ASSIGNMENT
Take the listing and print it in full, exactly as given.

** Opening RAW DATA block **

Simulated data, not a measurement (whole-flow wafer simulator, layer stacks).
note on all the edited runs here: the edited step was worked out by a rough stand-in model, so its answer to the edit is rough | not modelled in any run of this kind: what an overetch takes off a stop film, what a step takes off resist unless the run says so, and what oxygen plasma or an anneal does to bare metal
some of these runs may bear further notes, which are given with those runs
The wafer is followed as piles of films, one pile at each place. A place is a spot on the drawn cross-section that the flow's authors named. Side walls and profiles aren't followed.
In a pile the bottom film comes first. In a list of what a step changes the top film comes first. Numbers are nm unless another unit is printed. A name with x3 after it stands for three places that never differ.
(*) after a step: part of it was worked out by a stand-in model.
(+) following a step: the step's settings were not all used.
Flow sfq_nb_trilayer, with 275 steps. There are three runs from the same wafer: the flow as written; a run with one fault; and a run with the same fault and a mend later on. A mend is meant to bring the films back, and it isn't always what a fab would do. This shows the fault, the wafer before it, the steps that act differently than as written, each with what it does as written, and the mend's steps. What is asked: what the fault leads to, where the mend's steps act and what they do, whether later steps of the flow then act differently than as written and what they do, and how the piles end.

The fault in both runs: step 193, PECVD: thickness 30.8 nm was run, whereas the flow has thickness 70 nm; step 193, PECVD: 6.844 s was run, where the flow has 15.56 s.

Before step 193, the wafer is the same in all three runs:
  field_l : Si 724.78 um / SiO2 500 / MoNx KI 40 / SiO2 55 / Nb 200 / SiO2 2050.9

** Closing RAW DATA block **

TASK RESULT
Simulated data, not a measurement (whole-flow wafer simulator, layer stacks).
note on all the edited runs here: the edited step was worked out by a rough stand-in model, so its answer to the edit is rough | not modelled in any run of this kind: what an overetch takes off a stop film, what a step takes off resist unless the run says so, and what oxygen plasma or an anneal does to bare metal
some of these runs may bear further notes, which are given with those runs
The wafer is followed as piles of films, one pile at each place. A place is a spot on the drawn cross-section that the flow's authors named. Side walls and profiles aren't followed.
In a pile the bottom film comes first. In a list of what a step changes the top film comes first. Numbers are nm unless another unit is printed. A name with x3 after it stands for three places that never differ.
(*) after a step: part of it was worked out by a stand-in model.
(+) following a step: the step's settings were not all used.
Flow sfq_nb_trilayer, with 275 steps. There are three runs from the same wafer: the flow as written; a run with one fault; and a run with the same fault and a mend later on. A mend is meant to bring the films back, and it isn't always what a fab would do. This shows the fault, the wafer before it, the steps that act differently than as written, each with what it does as written, and the mend's steps. What is asked: what the fault leads to, where the mend's steps act and what they do, whether later steps of the flow then act differently than as written and what they do, and how the piles end.

The fault in both runs: step 193, PECVD: thickness 30.8 nm was run, whereas the flow has thickness 70 nm; step 193, PECVD: 6.844 s was run, where the flow has 15.56 s.

Before step 193, the wafer is the same in all three runs:
  field_l : Si 724.78 um / SiO2 500 / MoNx KI 40 / SiO2 55 / Nb 200 / SiO2 2050.9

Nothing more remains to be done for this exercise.